================
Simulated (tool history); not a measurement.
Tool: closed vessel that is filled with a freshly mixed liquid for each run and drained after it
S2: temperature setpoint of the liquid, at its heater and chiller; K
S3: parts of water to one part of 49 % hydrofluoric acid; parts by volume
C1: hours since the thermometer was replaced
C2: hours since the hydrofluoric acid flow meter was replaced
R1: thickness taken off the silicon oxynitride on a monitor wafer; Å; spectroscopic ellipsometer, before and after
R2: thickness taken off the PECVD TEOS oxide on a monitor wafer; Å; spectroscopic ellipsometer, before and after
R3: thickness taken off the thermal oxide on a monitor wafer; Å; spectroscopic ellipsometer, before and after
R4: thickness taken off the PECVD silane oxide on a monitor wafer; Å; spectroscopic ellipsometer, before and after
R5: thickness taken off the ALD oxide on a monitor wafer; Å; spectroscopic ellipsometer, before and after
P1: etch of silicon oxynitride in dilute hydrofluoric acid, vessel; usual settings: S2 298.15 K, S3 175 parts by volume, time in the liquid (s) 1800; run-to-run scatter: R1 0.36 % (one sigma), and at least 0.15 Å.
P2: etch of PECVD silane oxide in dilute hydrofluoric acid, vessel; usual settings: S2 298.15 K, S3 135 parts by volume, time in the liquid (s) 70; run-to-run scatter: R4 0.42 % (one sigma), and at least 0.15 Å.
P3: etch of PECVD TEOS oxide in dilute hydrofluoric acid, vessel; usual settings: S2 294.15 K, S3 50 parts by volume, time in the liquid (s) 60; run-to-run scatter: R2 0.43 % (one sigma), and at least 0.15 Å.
================

**REQUIREMENT:**
Extract each entry in full, exactly as given.

**TASK RESPONSE:**
Simulated (tool history); not a measurement.
Tool: closed vessel that is filled with a freshly mixed liquid for each run and drained after it
S2: temperature setpoint of the liquid, at its heater and chiller; K
S3: parts of water to one part of 49 % hydrofluoric acid; parts by volume
C1: hours since the thermometer was replaced
C2: hours since the hydrofluoric acid flow meter was replaced
R1: thickness taken off the silicon oxynitride on a monitor wafer; Å; spectroscopic ellipsometer, before and after
R2: thickness taken off the PECVD TEOS oxide on a monitor wafer; Å; spectroscopic ellipsometer, before and after
R3: thickness taken off the thermal oxide on a monitor wafer; Å; spectroscopic ellipsometer, before and after
R4: thickness taken off the PECVD silane oxide on a monitor wafer; Å; spectroscopic ellipsometer, before and after
R5: thickness taken off the ALD oxide on a monitor wafer; Å; spectroscopic ellipsometer, before and after
P1: etch of silicon oxynitride in dilute hydrofluoric acid, vessel; usual settings: S2 298.15 K, S3 175 parts by volume, time in the liquid (s) 1800; run-to-run scatter: R1 0.36 % (one sigma), and at least 0.15 Å.
P2: etch of PECVD silane oxide in dilute hydrofluoric acid, vessel; usual settings: S2 298.15 K, S3 135 parts by volume, time in the liquid (s) 70; run-to-run scatter: R4 0.42 % (one sigma), and at least 0.15 Å.
P3: etch of PECVD TEOS oxide in dilute hydrofluoric acid, vessel; usual settings: S2 294.15 K, S3 50 parts by volume, time in the liquid (s) 60; run-to-run scatter: R2 0.43 % (one sigma), and at least 0.15 Å.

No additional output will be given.